* **Activity**: Using the data below, return the stretch from the line that contains "Q: Reading downward" through the line that contains "empty 90, Si", both included, exactly as it stands and nothing beyond it.

* **Entries shown**:
● ● ● ● ● ● ●

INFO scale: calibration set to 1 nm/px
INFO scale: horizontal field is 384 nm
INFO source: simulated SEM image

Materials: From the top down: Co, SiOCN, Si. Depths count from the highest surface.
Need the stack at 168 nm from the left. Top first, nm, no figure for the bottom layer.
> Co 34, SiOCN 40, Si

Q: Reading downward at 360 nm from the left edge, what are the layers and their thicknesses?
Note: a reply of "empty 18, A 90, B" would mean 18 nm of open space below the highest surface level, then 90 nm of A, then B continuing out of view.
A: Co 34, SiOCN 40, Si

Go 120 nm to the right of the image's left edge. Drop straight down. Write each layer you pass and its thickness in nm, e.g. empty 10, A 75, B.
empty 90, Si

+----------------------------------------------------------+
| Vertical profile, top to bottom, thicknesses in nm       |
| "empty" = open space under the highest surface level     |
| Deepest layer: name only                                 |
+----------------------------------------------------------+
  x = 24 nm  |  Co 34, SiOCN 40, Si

● ● ● ● ● ● ●

* **Answer box**:
Q: Reading downward at 360 nm from the left edge, what are the layers and their thicknesses?
Note: a reply of "empty 18, A 90, B" would mean 18 nm of open space below the highest surface level, then 90 nm of A, then B continuing out of view.
A: Co 34, SiOCN 40, Si

Go 120 nm to the right of the image's left edge. Drop straight down. Write each layer you pass and its thickness in nm, e.g. empty 10, A 75, B.
empty 90, Si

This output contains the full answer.